REQUIREMENT
Beginning with the first line and ending with the one containing "THE DEFECT DESK", copy the lines of the listing below exactly; omit everything else.

-- DATASET RECORDS follows --

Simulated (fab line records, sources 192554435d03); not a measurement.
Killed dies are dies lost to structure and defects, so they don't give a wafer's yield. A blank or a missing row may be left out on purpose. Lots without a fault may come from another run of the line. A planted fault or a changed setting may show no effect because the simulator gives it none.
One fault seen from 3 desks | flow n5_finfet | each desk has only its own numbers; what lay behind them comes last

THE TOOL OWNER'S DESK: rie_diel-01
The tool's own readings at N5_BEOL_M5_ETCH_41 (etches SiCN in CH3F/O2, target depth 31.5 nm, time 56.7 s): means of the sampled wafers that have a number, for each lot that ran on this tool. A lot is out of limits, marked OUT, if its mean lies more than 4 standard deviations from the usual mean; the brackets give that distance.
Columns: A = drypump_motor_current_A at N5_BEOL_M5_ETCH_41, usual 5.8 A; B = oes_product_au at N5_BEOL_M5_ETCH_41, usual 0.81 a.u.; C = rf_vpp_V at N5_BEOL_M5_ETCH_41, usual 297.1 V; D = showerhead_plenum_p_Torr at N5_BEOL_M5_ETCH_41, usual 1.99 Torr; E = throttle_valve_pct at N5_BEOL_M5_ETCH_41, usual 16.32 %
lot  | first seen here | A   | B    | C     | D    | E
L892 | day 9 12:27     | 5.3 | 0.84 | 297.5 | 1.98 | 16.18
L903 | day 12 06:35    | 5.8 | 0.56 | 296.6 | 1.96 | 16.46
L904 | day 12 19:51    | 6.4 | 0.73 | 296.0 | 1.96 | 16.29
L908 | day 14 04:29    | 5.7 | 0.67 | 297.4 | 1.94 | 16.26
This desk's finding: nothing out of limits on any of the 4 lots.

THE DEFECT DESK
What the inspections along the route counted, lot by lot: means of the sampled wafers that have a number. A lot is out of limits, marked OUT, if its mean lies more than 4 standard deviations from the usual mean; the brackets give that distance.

-- DATASET RECORDS concluded --

YOUR RESPONSE
Simulated (fab line records, sources 192554435d03); not a measurement.
Killed dies are dies lost to structure and defects, so they don't give a wafer's yield. A blank or a missing row may be left out on purpose. Lots without a fault may come from another run of the line. A planted fault or a changed setting may show no effect because the simulator gives it none.
One fault seen from 3 desks | flow n5_finfet | each desk has only its own numbers; what lay behind them comes last

THE TOOL OWNER'S DESK: rie_diel-01
The tool's own readings at N5_BEOL_M5_ETCH_41 (etches SiCN in CH3F/O2, target depth 31.5 nm, time 56.7 s): means of the sampled wafers that have a number, for each lot that ran on this tool. A lot is out of limits, marked OUT, if its mean lies more than 4 standard deviations from the usual mean; the brackets give that distance.
Columns: A = drypump_motor_current_A at N5_BEOL_M5_ETCH_41, usual 5.8 A; B = oes_product_au at N5_BEOL_M5_ETCH_41, usual 0.81 a.u.; C = rf_vpp_V at N5_BEOL_M5_ETCH_41, usual 297.1 V; D = showerhead_plenum_p_Torr at N5_BEOL_M5_ETCH_41, usual 1.99 Torr; E = throttle_valve_pct at N5_BEOL_M5_ETCH_41, usual 16.32 %
lot  | first seen here | A   | B    | C     | D    | E
L892 | day 9 12:27     | 5.3 | 0.84 | 297.5 | 1.98 | 16.18
L903 | day 12 06:35    | 5.8 | 0.56 | 296.6 | 1.96 | 16.46
L904 | day 12 19:51    | 6.4 | 0.73 | 296.0 | 1.96 | 16.29
L908 | day 14 04:29    | 5.7 | 0.67 | 297.4 | 1.94 | 16.26
This desk's finding: nothing out of limits on any of the 4 lots.

THE DEFECT DESK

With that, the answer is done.